» ASSIGNED TASK: Once the line holding "Tool in this" is found in the listing below, write it out and each later line exactly, up to and including the one holding "R1: time until".

==== DATA SECTION

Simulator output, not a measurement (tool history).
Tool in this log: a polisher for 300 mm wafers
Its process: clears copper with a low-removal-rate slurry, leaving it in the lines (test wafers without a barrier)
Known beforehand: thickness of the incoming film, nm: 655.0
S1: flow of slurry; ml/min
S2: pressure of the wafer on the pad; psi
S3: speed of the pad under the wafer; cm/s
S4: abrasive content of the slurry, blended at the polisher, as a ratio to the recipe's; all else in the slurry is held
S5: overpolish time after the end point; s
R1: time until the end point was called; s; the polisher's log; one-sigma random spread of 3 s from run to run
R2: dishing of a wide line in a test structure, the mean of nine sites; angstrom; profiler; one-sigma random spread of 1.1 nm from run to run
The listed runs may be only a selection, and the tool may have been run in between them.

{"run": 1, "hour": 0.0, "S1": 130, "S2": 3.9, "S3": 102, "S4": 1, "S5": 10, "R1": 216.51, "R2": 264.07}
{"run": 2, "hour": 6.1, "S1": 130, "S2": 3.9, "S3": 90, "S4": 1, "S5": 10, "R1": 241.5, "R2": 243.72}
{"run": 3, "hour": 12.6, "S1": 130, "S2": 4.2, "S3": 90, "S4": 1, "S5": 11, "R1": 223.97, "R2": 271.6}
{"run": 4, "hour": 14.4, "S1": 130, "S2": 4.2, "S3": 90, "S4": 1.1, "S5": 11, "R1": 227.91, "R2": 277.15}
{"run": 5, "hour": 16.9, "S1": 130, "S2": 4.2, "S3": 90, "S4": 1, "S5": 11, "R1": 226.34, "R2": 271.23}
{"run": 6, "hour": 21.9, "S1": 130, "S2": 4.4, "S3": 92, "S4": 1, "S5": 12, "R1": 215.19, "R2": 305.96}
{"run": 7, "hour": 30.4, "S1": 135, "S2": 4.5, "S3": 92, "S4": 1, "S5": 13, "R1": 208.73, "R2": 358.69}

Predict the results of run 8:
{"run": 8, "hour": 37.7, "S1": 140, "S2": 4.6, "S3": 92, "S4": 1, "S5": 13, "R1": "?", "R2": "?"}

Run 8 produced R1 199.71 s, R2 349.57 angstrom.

========

» WORKED SOLUTION:
Tool in this log: a polisher for 300 mm wafers
Its process: clears copper with a low-removal-rate slurry, leaving it in the lines (test wafers without a barrier)
Known beforehand: thickness of the incoming film, nm: 655.0
S1: flow of slurry; ml/min
S2: pressure of the wafer on the pad; psi
S3: speed of the pad under the wafer; cm/s
S4: abrasive content of the slurry, blended at the polisher, as a ratio to the recipe's; all else in the slurry is held
S5: overpolish time after the end point; s
R1: time until the end point was called; s; the polisher's log; one-sigma random spread of 3 s from run to run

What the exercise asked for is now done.